WORK INSTRUCTION –
Return only that part of the material below which starts with the line containing "S2: distance of" and goes on through the line containing "12 | 5.803557 |", restated exactly.

DATASET EXTRACT –
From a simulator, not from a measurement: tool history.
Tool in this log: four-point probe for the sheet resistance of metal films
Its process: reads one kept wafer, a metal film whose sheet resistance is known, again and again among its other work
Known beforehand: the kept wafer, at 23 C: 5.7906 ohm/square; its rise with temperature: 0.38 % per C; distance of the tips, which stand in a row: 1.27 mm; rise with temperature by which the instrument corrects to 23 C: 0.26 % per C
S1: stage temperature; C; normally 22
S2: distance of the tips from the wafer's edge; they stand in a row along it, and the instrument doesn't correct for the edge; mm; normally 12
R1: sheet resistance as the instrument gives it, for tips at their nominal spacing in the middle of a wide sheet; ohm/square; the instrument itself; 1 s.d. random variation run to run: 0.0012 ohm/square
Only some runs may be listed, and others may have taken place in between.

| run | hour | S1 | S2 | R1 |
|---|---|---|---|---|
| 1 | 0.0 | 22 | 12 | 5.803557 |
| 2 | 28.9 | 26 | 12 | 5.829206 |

EXERCISE RESULT –
S2: distance of the tips from the wafer's edge; they stand in a row along it, and the instrument doesn't correct for the edge; mm; normally 12
R1: sheet resistance as the instrument gives it, for tips at their nominal spacing in the middle of a wide sheet; ohm/square; the instrument itself; 1 s.d. random variation run to run: 0.0012 ohm/square
Only some runs may be listed, and others may have taken place in between.

| run | hour | S1 | S2 | R1 |
|---|---|---|---|---|
| 1 | 0.0 | 22 | 12 | 5.803557 |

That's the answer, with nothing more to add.